### [INFORMATION]
=== Section Start ===

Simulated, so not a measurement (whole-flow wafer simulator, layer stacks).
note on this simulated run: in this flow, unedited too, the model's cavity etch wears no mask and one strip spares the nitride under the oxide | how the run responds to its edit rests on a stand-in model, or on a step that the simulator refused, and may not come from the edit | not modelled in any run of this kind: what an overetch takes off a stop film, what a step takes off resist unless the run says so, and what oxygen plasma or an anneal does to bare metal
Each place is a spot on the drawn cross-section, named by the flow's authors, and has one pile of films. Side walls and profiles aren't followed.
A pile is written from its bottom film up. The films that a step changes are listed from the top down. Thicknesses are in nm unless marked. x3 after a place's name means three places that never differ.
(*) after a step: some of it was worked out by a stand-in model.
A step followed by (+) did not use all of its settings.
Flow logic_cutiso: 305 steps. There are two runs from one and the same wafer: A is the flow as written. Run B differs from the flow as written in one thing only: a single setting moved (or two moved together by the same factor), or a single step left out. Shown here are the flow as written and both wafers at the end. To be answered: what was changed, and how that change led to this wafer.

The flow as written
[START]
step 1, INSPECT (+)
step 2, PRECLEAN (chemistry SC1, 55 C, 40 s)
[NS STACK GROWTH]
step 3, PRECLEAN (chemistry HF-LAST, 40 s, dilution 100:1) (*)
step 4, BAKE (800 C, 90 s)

=== Section End ===

### [ACTION ITEM]
Only an exact copy of the lines from the beginning of the listing through the line with "note on this", both included, belongs in the answer.

### [EXERCISE OUTPUT]
Simulated, so not a measurement (whole-flow wafer simulator, layer stacks).
note on this simulated run: in this flow, unedited too, the model's cavity etch wears no mask and one strip spares the nitride under the oxide | how the run responds to its edit rests on a stand-in model, or on a step that the simulator refused, and may not come from the edit | not modelled in any run of this kind: what an overetch takes off a stop film, what a step takes off resist unless the run says so, and what oxygen plasma or an anneal does to bare metal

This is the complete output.